*Brief*: Reproduce the records word for word, from the first line to the line containing "99.4 94.4 97.1".

*Provided records*:
'''

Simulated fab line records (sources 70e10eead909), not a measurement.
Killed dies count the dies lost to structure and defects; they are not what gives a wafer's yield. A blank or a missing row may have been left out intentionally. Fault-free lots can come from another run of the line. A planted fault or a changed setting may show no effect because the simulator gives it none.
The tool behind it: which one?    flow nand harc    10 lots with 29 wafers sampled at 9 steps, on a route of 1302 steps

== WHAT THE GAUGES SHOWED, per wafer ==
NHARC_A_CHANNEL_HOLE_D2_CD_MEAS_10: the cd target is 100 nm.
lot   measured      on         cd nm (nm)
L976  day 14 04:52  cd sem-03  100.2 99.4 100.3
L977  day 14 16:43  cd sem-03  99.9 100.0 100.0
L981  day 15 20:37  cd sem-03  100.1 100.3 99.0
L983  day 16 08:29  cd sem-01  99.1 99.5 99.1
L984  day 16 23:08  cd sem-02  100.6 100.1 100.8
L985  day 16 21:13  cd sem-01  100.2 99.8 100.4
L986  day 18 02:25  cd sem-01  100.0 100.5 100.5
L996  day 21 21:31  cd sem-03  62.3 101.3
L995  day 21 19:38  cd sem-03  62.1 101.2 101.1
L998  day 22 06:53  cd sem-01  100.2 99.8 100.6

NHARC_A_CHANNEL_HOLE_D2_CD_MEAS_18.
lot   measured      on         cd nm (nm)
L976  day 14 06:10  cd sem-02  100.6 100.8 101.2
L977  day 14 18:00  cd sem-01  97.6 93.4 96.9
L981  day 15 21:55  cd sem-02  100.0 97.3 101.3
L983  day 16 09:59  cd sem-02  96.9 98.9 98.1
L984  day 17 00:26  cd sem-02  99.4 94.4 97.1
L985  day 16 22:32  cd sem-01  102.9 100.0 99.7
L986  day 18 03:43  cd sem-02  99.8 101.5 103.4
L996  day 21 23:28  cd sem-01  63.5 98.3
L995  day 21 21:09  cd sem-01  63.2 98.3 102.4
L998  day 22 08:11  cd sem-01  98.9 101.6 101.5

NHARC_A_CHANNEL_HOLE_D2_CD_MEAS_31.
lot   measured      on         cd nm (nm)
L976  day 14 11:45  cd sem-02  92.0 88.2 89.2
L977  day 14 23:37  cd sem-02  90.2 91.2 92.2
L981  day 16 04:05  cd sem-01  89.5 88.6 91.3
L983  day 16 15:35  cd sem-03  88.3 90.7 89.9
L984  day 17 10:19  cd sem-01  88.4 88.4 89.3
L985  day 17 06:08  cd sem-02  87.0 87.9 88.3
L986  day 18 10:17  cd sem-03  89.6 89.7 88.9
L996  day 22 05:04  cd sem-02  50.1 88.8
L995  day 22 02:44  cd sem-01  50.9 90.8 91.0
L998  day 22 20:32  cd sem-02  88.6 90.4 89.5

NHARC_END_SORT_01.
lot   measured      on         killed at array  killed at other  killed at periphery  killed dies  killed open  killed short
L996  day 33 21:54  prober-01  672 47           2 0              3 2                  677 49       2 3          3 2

'''

*Result*:
Simulated fab line records (sources 70e10eead909), not a measurement.
Killed dies count the dies lost to structure and defects; they are not what gives a wafer's yield. A blank or a missing row may have been left out intentionally. Fault-free lots can come from another run of the line. A planted fault or a changed setting may show no effect because the simulator gives it none.
The tool behind it: which one?    flow nand harc    10 lots with 29 wafers sampled at 9 steps, on a route of 1302 steps

== WHAT THE GAUGES SHOWED, per wafer ==
NHARC_A_CHANNEL_HOLE_D2_CD_MEAS_10: the cd target is 100 nm.
lot   measured      on         cd nm (nm)
L976  day 14 04:52  cd sem-03  100.2 99.4 100.3
L977  day 14 16:43  cd sem-03  99.9 100.0 100.0
L981  day 15 20:37  cd sem-03  100.1 100.3 99.0
L983  day 16 08:29  cd sem-01  99.1 99.5 99.1
L984  day 16 23:08  cd sem-02  100.6 100.1 100.8
L985  day 16 21:13  cd sem-01  100.2 99.8 100.4
L986  day 18 02:25  cd sem-01  100.0 100.5 100.5
L996  day 21 21:31  cd sem-03  62.3 101.3
L995  day 21 19:38  cd sem-03  62.1 101.2 101.1
L998  day 22 06:53  cd sem-01  100.2 99.8 100.6

NHARC_A_CHANNEL_HOLE_D2_CD_MEAS_18.
lot   measured      on         cd nm (nm)
L976  day 14 06:10  cd sem-02  100.6 100.8 101.2
L977  day 14 18:00  cd sem-01  97.6 93.4 96.9
L981  day 15 21:55  cd sem-02  100.0 97.3 101.3
L983  day 16 09:59  cd sem-02  96.9 98.9 98.1
L984  day 17 00:26  cd sem-02  99.4 94.4 97.1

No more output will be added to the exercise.